-- REQUIRED ACTION --
Transcribe the data exactly, stopping after the "Notebook: put the" line.

-- RECORD EXTRACTS --
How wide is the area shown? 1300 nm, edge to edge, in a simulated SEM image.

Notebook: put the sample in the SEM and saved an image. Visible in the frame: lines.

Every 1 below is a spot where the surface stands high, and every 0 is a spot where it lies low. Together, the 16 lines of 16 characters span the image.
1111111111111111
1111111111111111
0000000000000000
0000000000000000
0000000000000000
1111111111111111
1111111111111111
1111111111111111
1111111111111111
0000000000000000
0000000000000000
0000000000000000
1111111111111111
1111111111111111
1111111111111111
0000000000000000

-- ANSWER SPACE --
How wide is the area shown? 1300 nm, edge to edge, in a simulated SEM image.

Notebook: put the sample in the SEM and saved an image. Visible in the frame: lines.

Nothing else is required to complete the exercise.